--- Given entries Enclosed Below ---

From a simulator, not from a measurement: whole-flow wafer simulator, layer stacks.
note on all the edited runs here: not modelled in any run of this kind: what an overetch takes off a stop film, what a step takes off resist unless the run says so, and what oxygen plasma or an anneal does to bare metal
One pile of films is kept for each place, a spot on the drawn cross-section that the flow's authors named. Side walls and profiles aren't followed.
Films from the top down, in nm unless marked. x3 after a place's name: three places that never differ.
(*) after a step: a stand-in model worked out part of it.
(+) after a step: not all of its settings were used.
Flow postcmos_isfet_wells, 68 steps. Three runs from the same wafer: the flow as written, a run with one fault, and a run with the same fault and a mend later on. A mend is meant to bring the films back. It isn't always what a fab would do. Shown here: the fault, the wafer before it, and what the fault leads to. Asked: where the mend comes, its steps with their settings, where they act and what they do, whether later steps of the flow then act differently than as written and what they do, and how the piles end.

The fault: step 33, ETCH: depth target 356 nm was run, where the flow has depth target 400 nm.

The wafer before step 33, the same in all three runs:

--- End of Enclosed Given entries ---

Work task —
Please reproduce, exactly as they appear above, the lines from the line containing "(*) after a" up to and including the line containing "(+) after a".

Written solution —
(*) after a step: a stand-in model worked out part of it.
(+) after a step: not all of its settings were used.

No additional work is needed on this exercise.